(Requirement) Print the data that follows again, keeping every line exact.

(Data section)
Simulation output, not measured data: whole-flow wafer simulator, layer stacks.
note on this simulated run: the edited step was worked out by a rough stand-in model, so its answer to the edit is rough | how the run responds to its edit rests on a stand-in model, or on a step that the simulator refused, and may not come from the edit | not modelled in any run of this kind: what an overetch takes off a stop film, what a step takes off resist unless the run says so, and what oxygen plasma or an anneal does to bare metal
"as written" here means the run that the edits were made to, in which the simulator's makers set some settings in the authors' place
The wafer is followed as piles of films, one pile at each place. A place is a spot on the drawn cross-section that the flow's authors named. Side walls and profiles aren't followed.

(Exercise output)
Simulation output, not measured data: whole-flow wafer simulator, layer stacks.
note on this simulated run: the edited step was worked out by a rough stand-in model, so its answer to the edit is rough | how the run responds to its edit rests on a stand-in model, or on a step that the simulator refused, and may not come from the edit | not modelled in any run of this kind: what an overetch takes off a stop film, what a step takes off resist unless the run says so, and what oxygen plasma or an anneal does to bare metal
"as written" here means the run that the edits were made to, in which the simulator's makers set some settings in the authors' place
The wafer is followed as piles of films, one pile at each place. A place is a spot on the drawn cross-section that the flow's authors named. Side walls and profiles aren't followed.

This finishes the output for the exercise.